All entries must be extracted exactly, with nothing added or dropped.

STORED DATA section start

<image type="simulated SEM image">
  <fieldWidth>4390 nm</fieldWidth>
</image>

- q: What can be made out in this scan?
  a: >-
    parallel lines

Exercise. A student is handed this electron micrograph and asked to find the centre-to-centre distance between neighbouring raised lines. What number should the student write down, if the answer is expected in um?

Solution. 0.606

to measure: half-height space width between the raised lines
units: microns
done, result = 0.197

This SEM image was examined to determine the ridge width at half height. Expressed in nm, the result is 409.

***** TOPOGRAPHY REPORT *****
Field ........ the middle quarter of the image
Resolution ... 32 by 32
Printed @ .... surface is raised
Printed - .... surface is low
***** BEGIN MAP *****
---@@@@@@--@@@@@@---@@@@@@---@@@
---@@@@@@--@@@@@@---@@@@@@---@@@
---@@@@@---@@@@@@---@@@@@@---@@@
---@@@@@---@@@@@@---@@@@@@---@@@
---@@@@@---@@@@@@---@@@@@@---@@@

STORED DATA section end

[RESPONSE]
<image type="simulated SEM image">
  <fieldWidth>4390 nm</fieldWidth>
</image>

- q: What can be made out in this scan?
  a: >-
    parallel lines

Exercise. A student is handed this electron micrograph and asked to find the centre-to-centre distance between neighbouring raised lines. What number should the student write down, if the answer is expected in um?

Solution. 0.606

to measure: half-height space width between the raised lines
units: microns
done, result = 0.197

This SEM image was examined to determine the ridge width at half height. Expressed in nm, the result is 409.

***** TOPOGRAPHY REPORT *****
Field ........ the middle quarter of the image
Resolution ... 32 by 32
Printed @ .... surface is raised
Printed - .... surface is low
***** BEGIN MAP *****
---@@@@@@--@@@@@@---@@@@@@---@@@
---@@@@@@--@@@@@@---@@@@@@---@@@
---@@@@@---@@@@@@---@@@@@@---@@@
---@@@@@---@@@@@@---@@@@@@---@@@
---@@@@@---@@@@@@---@@@@@@---@@@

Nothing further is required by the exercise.